■ Required action ■
Copy the first line of the material below and every later line through the line containing "route steps=1159 shown A_M1@1038 END@1159", without any other output.

■ The data ■
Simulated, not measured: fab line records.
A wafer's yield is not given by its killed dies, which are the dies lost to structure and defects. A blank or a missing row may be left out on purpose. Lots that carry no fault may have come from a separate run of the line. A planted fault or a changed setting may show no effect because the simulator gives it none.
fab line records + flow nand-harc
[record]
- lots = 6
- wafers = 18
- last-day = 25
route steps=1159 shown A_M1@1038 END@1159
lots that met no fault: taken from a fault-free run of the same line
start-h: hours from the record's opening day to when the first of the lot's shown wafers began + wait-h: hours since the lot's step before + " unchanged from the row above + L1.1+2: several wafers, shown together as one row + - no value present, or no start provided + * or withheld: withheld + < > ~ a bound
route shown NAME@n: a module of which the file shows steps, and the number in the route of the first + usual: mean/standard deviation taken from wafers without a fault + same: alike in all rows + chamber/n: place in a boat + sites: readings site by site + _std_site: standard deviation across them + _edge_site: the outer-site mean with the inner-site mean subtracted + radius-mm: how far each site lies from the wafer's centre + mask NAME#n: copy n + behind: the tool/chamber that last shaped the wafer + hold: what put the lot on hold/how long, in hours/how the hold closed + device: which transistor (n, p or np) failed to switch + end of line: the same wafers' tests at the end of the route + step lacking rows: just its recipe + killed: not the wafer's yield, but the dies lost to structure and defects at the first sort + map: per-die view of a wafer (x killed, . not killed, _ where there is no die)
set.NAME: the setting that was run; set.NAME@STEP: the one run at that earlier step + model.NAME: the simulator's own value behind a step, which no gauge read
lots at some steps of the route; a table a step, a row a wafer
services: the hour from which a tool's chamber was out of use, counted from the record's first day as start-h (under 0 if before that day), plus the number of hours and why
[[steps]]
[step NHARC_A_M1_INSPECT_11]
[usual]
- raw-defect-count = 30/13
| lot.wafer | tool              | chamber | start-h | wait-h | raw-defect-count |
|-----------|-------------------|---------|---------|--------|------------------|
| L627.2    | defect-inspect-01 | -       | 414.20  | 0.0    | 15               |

■ Answer box ■
Simulated, not measured: fab line records.
A wafer's yield is not given by its killed dies, which are the dies lost to structure and defects. A blank or a missing row may be left out on purpose. Lots that carry no fault may have come from a separate run of the line. A planted fault or a changed setting may show no effect because the simulator gives it none.
fab line records + flow nand-harc
[record]
- lots = 6
- wafers = 18
- last-day = 25
route steps=1159 shown A_M1@1038 END@1159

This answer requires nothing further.